★ ★ ★ ★ ★

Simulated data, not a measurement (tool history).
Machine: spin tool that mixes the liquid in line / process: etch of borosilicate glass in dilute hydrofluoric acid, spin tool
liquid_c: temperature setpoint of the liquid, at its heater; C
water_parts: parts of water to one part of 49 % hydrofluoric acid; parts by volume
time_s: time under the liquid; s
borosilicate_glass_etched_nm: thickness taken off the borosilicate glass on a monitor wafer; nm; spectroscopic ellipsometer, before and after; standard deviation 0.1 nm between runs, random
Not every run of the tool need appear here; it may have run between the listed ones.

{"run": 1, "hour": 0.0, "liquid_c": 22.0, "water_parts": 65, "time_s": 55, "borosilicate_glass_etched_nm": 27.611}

★ ★ ★ ★ ★

**WORK TASK:** Would you mind copying all of the records exactly?

**TASK OUTPUT:**
Simulated data, not a measurement (tool history).
Machine: spin tool that mixes the liquid in line / process: etch of borosilicate glass in dilute hydrofluoric acid, spin tool
liquid_c: temperature setpoint of the liquid, at its heater; C
water_parts: parts of water to one part of 49 % hydrofluoric acid; parts by volume
time_s: time under the liquid; s
borosilicate_glass_etched_nm: thickness taken off the borosilicate glass on a monitor wafer; nm; spectroscopic ellipsometer, before and after; standard deviation 0.1 nm between runs, random
Not every run of the tool need appear here; it may have run between the listed ones.

{"run": 1, "hour": 0.0, "liquid_c": 22.0, "water_parts": 65, "time_s": 55, "borosilicate_glass_etched_nm": 27.611}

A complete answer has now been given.